Activity> Return the lines of the data below exactly. Start at the first and end with the line containing "C2: hours of".

----------------

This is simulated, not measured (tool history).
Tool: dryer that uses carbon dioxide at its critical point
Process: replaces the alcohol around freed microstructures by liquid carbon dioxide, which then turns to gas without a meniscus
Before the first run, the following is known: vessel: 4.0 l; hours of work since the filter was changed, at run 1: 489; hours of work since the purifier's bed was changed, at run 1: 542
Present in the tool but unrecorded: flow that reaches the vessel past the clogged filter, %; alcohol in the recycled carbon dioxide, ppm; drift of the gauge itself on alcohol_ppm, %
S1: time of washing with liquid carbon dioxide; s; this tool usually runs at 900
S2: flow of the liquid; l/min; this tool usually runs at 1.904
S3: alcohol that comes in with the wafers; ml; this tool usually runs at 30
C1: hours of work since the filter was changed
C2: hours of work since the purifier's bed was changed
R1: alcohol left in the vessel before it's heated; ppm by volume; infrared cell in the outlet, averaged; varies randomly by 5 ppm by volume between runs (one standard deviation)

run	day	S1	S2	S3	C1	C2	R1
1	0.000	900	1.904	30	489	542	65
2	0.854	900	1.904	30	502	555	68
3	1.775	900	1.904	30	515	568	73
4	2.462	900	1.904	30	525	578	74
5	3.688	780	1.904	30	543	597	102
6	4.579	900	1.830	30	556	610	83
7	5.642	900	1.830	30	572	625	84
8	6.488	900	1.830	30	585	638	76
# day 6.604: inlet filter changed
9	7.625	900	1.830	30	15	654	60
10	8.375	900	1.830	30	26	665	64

----------------

Answer box>
This is simulated, not measured (tool history).
Tool: dryer that uses carbon dioxide at its critical point
Process: replaces the alcohol around freed microstructures by liquid carbon dioxide, which then turns to gas without a meniscus
Before the first run, the following is known: vessel: 4.0 l; hours of work since the filter was changed, at run 1: 489; hours of work since the purifier's bed was changed, at run 1: 542
Present in the tool but unrecorded: flow that reaches the vessel past the clogged filter, %; alcohol in the recycled carbon dioxide, ppm; drift of the gauge itself on alcohol_ppm, %
S1: time of washing with liquid carbon dioxide; s; this tool usually runs at 900
S2: flow of the liquid; l/min; this tool usually runs at 1.904
S3: alcohol that comes in with the wafers; ml; this tool usually runs at 30
C1: hours of work since the filter was changed
C2: hours of work since the purifier's bed was changed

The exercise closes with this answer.